[Requirement] When you reach the line containing "Whatever follows a" in the entries below, start writing out each line exactly, and stop after the line containing "5 down to 0 = blank 55, HfO2".

[Record extracts]
[Start of Attachment]
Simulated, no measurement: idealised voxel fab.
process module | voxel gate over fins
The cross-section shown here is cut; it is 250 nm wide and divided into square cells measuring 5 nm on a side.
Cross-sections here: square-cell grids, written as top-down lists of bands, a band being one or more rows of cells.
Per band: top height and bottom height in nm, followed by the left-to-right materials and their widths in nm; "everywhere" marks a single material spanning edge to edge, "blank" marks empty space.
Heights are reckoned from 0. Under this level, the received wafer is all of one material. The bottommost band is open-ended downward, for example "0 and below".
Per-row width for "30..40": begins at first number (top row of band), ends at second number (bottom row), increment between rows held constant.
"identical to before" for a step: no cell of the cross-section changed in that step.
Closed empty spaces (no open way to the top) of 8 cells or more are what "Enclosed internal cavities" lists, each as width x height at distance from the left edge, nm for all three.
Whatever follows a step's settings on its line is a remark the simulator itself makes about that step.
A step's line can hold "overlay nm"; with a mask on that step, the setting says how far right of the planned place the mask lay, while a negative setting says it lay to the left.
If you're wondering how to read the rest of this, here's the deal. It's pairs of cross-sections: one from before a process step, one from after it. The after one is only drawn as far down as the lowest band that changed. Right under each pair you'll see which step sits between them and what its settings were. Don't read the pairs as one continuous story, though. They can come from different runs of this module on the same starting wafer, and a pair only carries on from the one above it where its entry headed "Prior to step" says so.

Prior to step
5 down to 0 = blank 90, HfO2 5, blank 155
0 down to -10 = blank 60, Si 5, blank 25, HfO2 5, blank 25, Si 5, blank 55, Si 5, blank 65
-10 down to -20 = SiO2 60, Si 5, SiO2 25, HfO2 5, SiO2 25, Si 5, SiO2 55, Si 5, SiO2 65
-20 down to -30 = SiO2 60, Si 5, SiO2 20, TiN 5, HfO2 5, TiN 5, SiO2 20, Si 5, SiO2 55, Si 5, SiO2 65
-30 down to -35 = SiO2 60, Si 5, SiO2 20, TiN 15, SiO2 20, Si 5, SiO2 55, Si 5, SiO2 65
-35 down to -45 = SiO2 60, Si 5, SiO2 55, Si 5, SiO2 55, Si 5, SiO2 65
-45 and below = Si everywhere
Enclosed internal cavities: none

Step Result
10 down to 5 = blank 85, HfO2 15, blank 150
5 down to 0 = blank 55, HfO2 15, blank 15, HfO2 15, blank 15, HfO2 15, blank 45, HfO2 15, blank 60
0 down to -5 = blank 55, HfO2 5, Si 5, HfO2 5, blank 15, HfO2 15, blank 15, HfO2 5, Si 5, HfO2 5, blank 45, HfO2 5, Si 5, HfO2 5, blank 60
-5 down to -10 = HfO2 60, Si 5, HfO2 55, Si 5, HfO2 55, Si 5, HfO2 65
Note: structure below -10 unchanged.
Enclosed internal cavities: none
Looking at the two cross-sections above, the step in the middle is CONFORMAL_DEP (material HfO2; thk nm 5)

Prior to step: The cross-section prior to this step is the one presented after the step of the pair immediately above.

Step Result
[End of Attachment]

[Answer section]
Whatever follows a step's settings on its line is a remark the simulator itself makes about that step.
A step's line can hold "overlay nm"; with a mask on that step, the setting says how far right of the planned place the mask lay, while a negative setting says it lay to the left.
If you're wondering how to read the rest of this, here's the deal. It's pairs of cross-sections: one from before a process step, one from after it. The after one is only drawn as far down as the lowest band that changed. Right under each pair you'll see which step sits between them and what its settings were. Don't read the pairs as one continuous story, though. They can come from different runs of this module on the same starting wafer, and a pair only carries on from the one above it where its entry headed "Prior to step" says so.

Prior to step
5 down to 0 = blank 90, HfO2 5, blank 155
0 down to -10 = blank 60, Si 5, blank 25, HfO2 5, blank 25, Si 5, blank 55, Si 5, blank 65
-10 down to -20 = SiO2 60, Si 5, SiO2 25, HfO2 5, SiO2 25, Si 5, SiO2 55, Si 5, SiO2 65
-20 down to -30 = SiO2 60, Si 5, SiO2 20, TiN 5, HfO2 5, TiN 5, SiO2 20, Si 5, SiO2 55, Si 5, SiO2 65
-30 down to -35 = SiO2 60, Si 5, SiO2 20, TiN 15, SiO2 20, Si 5, SiO2 55, Si 5, SiO2 65
-35 down to -45 = SiO2 60, Si 5, SiO2 55, Si 5, SiO2 55, Si 5, SiO2 65
-45 and below = Si everywhere
Enclosed internal cavities: none

Step Result
10 down to 5 = blank 85, HfO2 15, blank 150
5 down to 0 = blank 55, HfO2 15, blank 15, HfO2 15, blank 15, HfO2 15, blank 45, HfO2 15, blank 60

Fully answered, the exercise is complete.